== Action item ==
The response must match the data below exactly, line for line.

=== Begin Enclosure ===

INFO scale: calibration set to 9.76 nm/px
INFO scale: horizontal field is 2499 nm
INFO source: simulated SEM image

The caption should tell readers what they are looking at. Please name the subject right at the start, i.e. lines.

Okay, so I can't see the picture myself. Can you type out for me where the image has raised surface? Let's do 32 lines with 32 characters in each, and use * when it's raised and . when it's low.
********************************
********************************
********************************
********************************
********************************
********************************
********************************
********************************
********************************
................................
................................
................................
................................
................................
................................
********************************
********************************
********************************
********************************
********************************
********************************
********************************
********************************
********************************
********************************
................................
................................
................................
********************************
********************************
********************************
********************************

=== End Enclosure ===

== Result ==
INFO scale: calibration set to 9.76 nm/px
INFO scale: horizontal field is 2499 nm
INFO source: simulated SEM image

The caption should tell readers what they are looking at. Please name the subject right at the start, i.e. lines.

Okay, so I can't see the picture myself. Can you type out for me where the image has raised surface? Let's do 32 lines with 32 characters in each, and use * when it's raised and . when it's low.
********************************
********************************
********************************
********************************
********************************
********************************
********************************
********************************
********************************
................................
................................
................................
................................
................................
................................
********************************
********************************
********************************
********************************
********************************
********************************
********************************
********************************
********************************
********************************
................................
................................
................................
********************************
********************************
********************************
********************************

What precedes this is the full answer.